→ **Requirement**
A word-for-word repetition of all the entries is required.

→ **Supplied information**
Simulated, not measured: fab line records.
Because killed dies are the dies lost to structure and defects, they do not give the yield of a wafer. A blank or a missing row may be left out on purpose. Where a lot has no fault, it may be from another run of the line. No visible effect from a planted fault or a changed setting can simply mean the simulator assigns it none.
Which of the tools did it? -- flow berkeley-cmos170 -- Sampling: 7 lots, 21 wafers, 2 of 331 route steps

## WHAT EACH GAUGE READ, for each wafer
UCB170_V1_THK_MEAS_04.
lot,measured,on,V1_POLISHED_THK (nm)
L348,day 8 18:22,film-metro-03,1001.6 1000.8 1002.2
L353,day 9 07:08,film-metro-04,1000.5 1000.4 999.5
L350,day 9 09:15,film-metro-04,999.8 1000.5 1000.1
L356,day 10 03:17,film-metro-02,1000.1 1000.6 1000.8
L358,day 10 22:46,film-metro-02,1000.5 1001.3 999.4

→ **Exercise output**
Simulated, not measured: fab line records.
Because killed dies are the dies lost to structure and defects, they do not give the yield of a wafer. A blank or a missing row may be left out on purpose. Where a lot has no fault, it may be from another run of the line. No visible effect from a planted fault or a changed setting can simply mean the simulator assigns it none.
Which of the tools did it? -- flow berkeley-cmos170 -- Sampling: 7 lots, 21 wafers, 2 of 331 route steps

## WHAT EACH GAUGE READ, for each wafer
UCB170_V1_THK_MEAS_04.
lot,measured,on,V1_POLISHED_THK (nm)
L348,day 8 18:22,film-metro-03,1001.6 1000.8 1002.2
L353,day 9 07:08,film-metro-04,1000.5 1000.4 999.5
L350,day 9 09:15,film-metro-04,999.8 1000.5 1000.1
L356,day 10 03:17,film-metro-02,1000.1 1000.6 1000.8
L358,day 10 22:46,film-metro-02,1000.5 1001.3 999.4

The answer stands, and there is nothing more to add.